◆ Entries provided ◆
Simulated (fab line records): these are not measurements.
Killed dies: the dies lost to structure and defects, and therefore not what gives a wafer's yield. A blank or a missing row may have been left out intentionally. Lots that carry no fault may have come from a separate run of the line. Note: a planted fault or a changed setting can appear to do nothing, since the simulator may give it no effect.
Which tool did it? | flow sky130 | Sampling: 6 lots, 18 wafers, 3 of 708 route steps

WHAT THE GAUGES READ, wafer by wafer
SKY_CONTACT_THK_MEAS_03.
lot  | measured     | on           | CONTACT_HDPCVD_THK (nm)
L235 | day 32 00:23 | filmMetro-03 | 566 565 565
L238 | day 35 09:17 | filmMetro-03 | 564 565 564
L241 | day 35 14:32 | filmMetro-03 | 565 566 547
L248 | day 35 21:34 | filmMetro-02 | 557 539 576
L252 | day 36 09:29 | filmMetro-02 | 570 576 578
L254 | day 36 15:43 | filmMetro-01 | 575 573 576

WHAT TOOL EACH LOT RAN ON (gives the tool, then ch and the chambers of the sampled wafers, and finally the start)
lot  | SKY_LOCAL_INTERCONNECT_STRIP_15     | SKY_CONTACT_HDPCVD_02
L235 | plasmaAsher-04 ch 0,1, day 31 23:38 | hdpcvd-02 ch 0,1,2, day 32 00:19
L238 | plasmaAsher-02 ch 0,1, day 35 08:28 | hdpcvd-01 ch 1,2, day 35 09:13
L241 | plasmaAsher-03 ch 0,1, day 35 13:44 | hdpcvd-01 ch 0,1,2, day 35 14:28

◆ Exercise ◆
Each record above needs to be written out exactly, with nothing left out.

◆ Your response ◆
Simulated (fab line records): these are not measurements.
Killed dies: the dies lost to structure and defects, and therefore not what gives a wafer's yield. A blank or a missing row may have been left out intentionally. Lots that carry no fault may have come from a separate run of the line. Note: a planted fault or a changed setting can appear to do nothing, since the simulator may give it no effect.
Which tool did it? | flow sky130 | Sampling: 6 lots, 18 wafers, 3 of 708 route steps

WHAT THE GAUGES READ, wafer by wafer
SKY_CONTACT_THK_MEAS_03.
lot  | measured     | on           | CONTACT_HDPCVD_THK (nm)
L235 | day 32 00:23 | filmMetro-03 | 566 565 565
L238 | day 35 09:17 | filmMetro-03 | 564 565 564
L241 | day 35 14:32 | filmMetro-03 | 565 566 547
L248 | day 35 21:34 | filmMetro-02 | 557 539 576
L252 | day 36 09:29 | filmMetro-02 | 570 576 578
L254 | day 36 15:43 | filmMetro-01 | 575 573 576

WHAT TOOL EACH LOT RAN ON (gives the tool, then ch and the chambers of the sampled wafers, and finally the start)
lot  | SKY_LOCAL_INTERCONNECT_STRIP_15     | SKY_CONTACT_HDPCVD_02
L235 | plasmaAsher-04 ch 0,1, day 31 23:38 | hdpcvd-02 ch 0,1,2, day 32 00:19
L238 | plasmaAsher-02 ch 0,1, day 35 08:28 | hdpcvd-01 ch 1,2, day 35 09:13
L241 | plasmaAsher-03 ch 0,1, day 35 13:44 | hdpcvd-01 ch 0,1,2, day 35 14:28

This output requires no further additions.